Copying exactly, give the lines in the material below from the one with "read on which" to the one with "3. WHAT RULES OUT EACH SUSPECT", ends included, and nothing besides.

◆ ◆ ◆ ◆

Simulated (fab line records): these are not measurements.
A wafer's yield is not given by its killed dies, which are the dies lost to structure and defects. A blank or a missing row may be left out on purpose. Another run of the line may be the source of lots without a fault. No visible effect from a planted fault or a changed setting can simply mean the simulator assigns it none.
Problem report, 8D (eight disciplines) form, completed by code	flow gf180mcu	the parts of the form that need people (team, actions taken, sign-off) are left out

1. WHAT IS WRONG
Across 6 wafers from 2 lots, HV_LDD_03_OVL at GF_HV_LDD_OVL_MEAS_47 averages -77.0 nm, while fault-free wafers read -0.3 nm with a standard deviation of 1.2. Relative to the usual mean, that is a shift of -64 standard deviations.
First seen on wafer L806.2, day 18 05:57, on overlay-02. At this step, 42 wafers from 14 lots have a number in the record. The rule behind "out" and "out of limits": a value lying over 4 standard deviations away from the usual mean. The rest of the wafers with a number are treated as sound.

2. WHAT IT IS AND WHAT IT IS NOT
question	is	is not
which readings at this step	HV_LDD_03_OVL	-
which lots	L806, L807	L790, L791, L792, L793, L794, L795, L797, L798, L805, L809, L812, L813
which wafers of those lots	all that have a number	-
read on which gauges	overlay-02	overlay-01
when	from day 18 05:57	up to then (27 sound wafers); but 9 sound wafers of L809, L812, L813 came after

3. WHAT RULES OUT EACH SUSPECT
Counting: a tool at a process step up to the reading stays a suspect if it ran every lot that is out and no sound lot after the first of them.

◆ ◆ ◆ ◆

*ANSWER SECTION*.
read on which gauges	overlay-02	overlay-01
when	from day 18 05:57	up to then (27 sound wafers); but 9 sound wafers of L809, L812, L813 came after

3. WHAT RULES OUT EACH SUSPECT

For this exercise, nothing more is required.